■ **Work instruction**:
Print out every entry, keeping each line identical to the original.

------------------------------------------------

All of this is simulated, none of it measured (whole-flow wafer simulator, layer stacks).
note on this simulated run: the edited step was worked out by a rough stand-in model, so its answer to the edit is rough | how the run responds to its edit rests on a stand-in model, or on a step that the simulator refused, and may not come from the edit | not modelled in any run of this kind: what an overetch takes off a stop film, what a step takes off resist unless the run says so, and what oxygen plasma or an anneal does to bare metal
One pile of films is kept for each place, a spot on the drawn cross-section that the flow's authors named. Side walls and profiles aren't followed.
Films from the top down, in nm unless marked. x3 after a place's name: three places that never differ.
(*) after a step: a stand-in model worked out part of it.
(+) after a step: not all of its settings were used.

------------------------------------------------

■ **Answer space**:
All of this is simulated, none of it measured (whole-flow wafer simulator, layer stacks).
note on this simulated run: the edited step was worked out by a rough stand-in model, so its answer to the edit is rough | how the run responds to its edit rests on a stand-in model, or on a step that the simulator refused, and may not come from the edit | not modelled in any run of this kind: what an overetch takes off a stop film, what a step takes off resist unless the run says so, and what oxygen plasma or an anneal does to bare metal
One pile of films is kept for each place, a spot on the drawn cross-section that the flow's authors named. Side walls and profiles aren't followed.
Films from the top down, in nm unless marked. x3 after a place's name: three places that never differ.
(*) after a step: a stand-in model worked out part of it.
(+) after a step: not all of its settings were used.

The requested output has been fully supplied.